> _Data extracts_:
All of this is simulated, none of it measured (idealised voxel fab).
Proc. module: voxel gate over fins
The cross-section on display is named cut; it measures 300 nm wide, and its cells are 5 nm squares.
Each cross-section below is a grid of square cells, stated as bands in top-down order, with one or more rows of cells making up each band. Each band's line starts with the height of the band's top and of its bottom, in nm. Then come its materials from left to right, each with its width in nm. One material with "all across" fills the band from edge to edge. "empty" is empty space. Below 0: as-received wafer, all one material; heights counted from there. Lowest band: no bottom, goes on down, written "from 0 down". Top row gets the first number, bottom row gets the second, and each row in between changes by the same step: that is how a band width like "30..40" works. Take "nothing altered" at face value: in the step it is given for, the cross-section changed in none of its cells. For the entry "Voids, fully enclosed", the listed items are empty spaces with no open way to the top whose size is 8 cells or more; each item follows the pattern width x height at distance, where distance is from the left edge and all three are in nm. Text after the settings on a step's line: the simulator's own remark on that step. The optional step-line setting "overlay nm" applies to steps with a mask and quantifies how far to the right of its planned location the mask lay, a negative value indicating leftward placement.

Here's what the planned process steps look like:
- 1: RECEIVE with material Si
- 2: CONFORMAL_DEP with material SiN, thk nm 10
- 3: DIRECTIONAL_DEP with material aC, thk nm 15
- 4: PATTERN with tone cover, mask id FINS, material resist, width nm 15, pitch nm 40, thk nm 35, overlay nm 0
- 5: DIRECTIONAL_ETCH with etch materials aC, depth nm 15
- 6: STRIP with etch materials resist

> _Required action_:
From the entries above, restate word for word the lines from the line containing "- 3: DIRECTIONAL_DEP" to the line containing "- 5: DIRECTIONAL_ETCH", both ends included, and nothing more.

> _Response area_:
- 3: DIRECTIONAL_DEP with material aC, thk nm 15
- 4: PATTERN with tone cover, mask id FINS, material resist, width nm 15, pitch nm 40, thk nm 35, overlay nm 0
- 5: DIRECTIONAL_ETCH with etch materials aC, depth nm 15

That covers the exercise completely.